Each entry that follows should be written again verbatim.

─── Listed entries
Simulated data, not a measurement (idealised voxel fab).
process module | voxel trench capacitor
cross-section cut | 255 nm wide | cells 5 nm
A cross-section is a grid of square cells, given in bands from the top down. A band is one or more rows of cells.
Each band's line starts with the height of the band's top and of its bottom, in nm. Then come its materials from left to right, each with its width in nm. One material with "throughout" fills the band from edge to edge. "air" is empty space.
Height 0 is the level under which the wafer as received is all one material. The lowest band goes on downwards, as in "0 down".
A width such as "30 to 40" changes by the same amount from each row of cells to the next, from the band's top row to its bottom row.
──────

| Solution |
Simulated data, not a measurement (idealised voxel fab).
process module | voxel trench capacitor
cross-section cut | 255 nm wide | cells 5 nm
A cross-section is a grid of square cells, given in bands from the top down. A band is one or more rows of cells.
Each band's line starts with the height of the band's top and of its bottom, in nm. Then come its materials from left to right, each with its width in nm. One material with "throughout" fills the band from edge to edge. "air" is empty space.
Height 0 is the level under which the wafer as received is all one material. The lowest band goes on downwards, as in "0 down".
A width such as "30 to 40" changes by the same amount from each row of cells to the next, from the band's top row to its bottom row.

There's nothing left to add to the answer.